TASK ITEM ▸ Go through the listing and retype each line exactly.

EXTRACTED ENTRIES ▸
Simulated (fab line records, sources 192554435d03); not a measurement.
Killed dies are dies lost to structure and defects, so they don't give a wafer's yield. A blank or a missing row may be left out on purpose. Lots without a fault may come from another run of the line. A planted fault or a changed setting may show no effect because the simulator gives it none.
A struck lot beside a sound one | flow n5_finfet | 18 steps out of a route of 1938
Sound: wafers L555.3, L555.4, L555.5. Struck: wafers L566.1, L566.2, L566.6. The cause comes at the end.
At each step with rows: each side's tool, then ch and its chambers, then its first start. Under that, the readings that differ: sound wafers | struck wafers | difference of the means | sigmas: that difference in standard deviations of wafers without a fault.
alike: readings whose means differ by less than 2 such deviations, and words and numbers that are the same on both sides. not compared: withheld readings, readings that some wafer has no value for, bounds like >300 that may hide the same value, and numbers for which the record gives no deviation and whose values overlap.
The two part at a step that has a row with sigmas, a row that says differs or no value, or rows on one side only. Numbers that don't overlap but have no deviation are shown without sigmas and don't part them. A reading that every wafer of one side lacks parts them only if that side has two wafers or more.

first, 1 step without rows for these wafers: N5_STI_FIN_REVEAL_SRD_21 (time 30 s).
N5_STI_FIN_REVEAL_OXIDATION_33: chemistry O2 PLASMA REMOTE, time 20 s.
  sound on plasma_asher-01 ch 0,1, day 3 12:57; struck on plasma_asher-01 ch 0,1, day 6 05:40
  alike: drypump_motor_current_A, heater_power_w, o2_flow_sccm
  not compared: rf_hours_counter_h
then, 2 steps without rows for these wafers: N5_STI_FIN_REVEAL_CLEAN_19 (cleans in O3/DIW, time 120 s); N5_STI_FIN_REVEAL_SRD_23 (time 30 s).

REPLY ▸
Simulated (fab line records, sources 192554435d03); not a measurement.
Killed dies are dies lost to structure and defects, so they don't give a wafer's yield. A blank or a missing row may be left out on purpose. Lots without a fault may come from another run of the line. A planted fault or a changed setting may show no effect because the simulator gives it none.
A struck lot beside a sound one | flow n5_finfet | 18 steps out of a route of 1938
Sound: wafers L555.3, L555.4, L555.5. Struck: wafers L566.1, L566.2, L566.6. The cause comes at the end.
At each step with rows: each side's tool, then ch and its chambers, then its first start. Under that, the readings that differ: sound wafers | struck wafers | difference of the means | sigmas: that difference in standard deviations of wafers without a fault.
alike: readings whose means differ by less than 2 such deviations, and words and numbers that are the same on both sides. not compared: withheld readings, readings that some wafer has no value for, bounds like >300 that may hide the same value, and numbers for which the record gives no deviation and whose values overlap.
The two part at a step that has a row with sigmas, a row that says differs or no value, or rows on one side only. Numbers that don't overlap but have no deviation are shown without sigmas and don't part them. A reading that every wafer of one side lacks parts them only if that side has two wafers or more.

first, 1 step without rows for these wafers: N5_STI_FIN_REVEAL_SRD_21 (time 30 s).
N5_STI_FIN_REVEAL_OXIDATION_33: chemistry O2 PLASMA REMOTE, time 20 s.
  sound on plasma_asher-01 ch 0,1, day 3 12:57; struck on plasma_asher-01 ch 0,1, day 6 05:40
  alike: drypump_motor_current_A, heater_power_w, o2_flow_sccm
  not compared: rf_hours_counter_h
then, 2 steps without rows for these wafers: N5_STI_FIN_REVEAL_CLEAN_19 (cleans in O3/DIW, time 120 s); N5_STI_FIN_REVEAL_SRD_23 (time 30 s).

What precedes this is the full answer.